REQUIREMENT: In the listing below, repeat exactly every line from the first through the line containing "Exercise. Before measuring", with nothing else.

EXTRACTED MATERIAL:
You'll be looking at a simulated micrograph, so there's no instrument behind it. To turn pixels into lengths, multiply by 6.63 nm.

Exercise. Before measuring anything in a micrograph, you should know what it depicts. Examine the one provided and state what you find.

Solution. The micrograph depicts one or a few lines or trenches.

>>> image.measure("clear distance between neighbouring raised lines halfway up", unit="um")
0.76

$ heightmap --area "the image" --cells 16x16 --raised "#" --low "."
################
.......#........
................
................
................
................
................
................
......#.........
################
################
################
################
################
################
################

RESPONSE BOX:
You'll be looking at a simulated micrograph, so there's no instrument behind it. To turn pixels into lengths, multiply by 6.63 nm.

Exercise. Before measuring anything in a micrograph, you should know what it depicts. Examine the one provided and state what you find.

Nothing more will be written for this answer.